WORK TASK: Repeat only the stretch of lines below that runs from the line with "Reading order for" through the line with "12. DIRECTIONAL_DEP | material aC | thk nm 10", unaltered.

MATERIAL PROVIDED:
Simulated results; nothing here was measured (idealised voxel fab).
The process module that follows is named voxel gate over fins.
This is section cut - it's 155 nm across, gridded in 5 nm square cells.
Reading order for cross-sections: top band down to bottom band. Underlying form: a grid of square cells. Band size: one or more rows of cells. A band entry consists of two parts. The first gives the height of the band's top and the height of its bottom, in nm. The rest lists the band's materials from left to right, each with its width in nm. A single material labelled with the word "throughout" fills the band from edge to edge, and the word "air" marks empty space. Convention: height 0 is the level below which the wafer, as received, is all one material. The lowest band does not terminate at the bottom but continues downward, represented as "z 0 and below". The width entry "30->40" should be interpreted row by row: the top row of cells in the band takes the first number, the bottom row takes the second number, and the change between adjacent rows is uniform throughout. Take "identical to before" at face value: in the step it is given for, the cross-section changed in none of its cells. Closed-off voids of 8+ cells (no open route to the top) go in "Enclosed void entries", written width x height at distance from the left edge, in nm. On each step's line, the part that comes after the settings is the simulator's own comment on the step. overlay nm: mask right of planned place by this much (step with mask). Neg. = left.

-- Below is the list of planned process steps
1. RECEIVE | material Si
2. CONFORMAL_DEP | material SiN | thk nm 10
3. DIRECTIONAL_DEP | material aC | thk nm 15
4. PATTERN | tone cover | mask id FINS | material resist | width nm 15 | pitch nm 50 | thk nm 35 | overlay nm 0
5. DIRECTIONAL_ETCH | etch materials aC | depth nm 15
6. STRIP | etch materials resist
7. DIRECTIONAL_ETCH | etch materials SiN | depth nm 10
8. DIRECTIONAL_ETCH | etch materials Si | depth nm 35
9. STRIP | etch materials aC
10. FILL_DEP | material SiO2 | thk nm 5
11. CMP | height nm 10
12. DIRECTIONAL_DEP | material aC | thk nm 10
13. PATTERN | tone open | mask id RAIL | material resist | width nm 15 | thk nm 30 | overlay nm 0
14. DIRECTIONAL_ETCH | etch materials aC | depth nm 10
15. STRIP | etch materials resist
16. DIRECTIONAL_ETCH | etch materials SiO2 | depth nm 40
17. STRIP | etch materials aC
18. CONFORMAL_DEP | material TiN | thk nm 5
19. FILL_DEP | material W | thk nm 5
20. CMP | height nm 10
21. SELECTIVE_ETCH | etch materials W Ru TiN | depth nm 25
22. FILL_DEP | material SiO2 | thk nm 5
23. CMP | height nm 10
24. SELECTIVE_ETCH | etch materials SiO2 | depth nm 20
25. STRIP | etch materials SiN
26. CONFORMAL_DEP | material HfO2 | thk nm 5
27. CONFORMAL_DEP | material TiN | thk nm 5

EXPECTED ANSWER:
Reading order for cross-sections: top band down to bottom band. Underlying form: a grid of square cells. Band size: one or more rows of cells. A band entry consists of two parts. The first gives the height of the band's top and the height of its bottom, in nm. The rest lists the band's materials from left to right, each with its width in nm. A single material labelled with the word "throughout" fills the band from edge to edge, and the word "air" marks empty space. Convention: height 0 is the level below which the wafer, as received, is all one material. The lowest band does not terminate at the bottom but continues downward, represented as "z 0 and below". The width entry "30->40" should be interpreted row by row: the top row of cells in the band takes the first number, the bottom row takes the second number, and the change between adjacent rows is uniform throughout. Take "identical to before" at face value: in the step it is given for, the cross-section changed in none of its cells. Closed-off voids of 8+ cells (no open route to the top) go in "Enclosed void entries", written width x height at distance from the left edge, in nm. On each step's line, the part that comes after the settings is the simulator's own comment on the step. overlay nm: mask right of planned place by this much (step with mask). Neg. = left.

-- Below is the list of planned process steps
1. RECEIVE | material Si
2. CONFORMAL_DEP | material SiN | thk nm 10
3. DIRECTIONAL_DEP | material aC | thk nm 15
4. PATTERN | tone cover | mask id FINS | material resist | width nm 15 | pitch nm 50 | thk nm 35 | overlay nm 0
5. DIRECTIONAL_ETCH | etch materials aC | depth nm 15
6. STRIP | etch materials resist
7. DIRECTIONAL_ETCH | etch materials SiN | depth nm 10
8. DIRECTIONAL_ETCH | etch materials Si | depth nm 35
9. STRIP | etch materials aC
10. FILL_DEP | material SiO2 | thk nm 5
11. CMP | height nm 10
12. DIRECTIONAL_DEP | material aC | thk nm 10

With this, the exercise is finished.